◆ Action item:
Take the data below and extract the lines from the one with "Note: height 0" to the one with "overlay nm: mask", inclusive, exactly as written.

◆ Dataset excerpts:
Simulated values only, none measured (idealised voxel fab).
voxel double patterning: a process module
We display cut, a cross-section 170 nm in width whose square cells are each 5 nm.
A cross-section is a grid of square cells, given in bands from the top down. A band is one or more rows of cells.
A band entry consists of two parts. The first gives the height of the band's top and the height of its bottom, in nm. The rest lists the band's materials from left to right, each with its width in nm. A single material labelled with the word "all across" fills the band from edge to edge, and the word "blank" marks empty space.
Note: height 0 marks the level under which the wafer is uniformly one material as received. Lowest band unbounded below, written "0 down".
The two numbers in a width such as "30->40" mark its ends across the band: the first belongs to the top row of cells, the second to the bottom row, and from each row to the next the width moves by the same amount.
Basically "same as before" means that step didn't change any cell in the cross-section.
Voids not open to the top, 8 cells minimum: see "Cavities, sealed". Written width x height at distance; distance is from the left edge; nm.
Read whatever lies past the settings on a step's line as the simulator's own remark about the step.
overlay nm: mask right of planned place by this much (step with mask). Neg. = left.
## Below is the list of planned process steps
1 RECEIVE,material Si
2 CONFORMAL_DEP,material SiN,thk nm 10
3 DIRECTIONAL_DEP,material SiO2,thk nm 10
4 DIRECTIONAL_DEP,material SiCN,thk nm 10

◆ Written reply:
Note: height 0 marks the level under which the wafer is uniformly one material as received. Lowest band unbounded below, written "0 down".
The two numbers in a width such as "30->40" mark its ends across the band: the first belongs to the top row of cells, the second to the bottom row, and from each row to the next the width moves by the same amount.
Basically "same as before" means that step didn't change any cell in the cross-section.
Voids not open to the top, 8 cells minimum: see "Cavities, sealed". Written width x height at distance; distance is from the left edge; nm.
Read whatever lies past the settings on a step's line as the simulator's own remark about the step.
overlay nm: mask right of planned place by this much (step with mask). Neg. = left.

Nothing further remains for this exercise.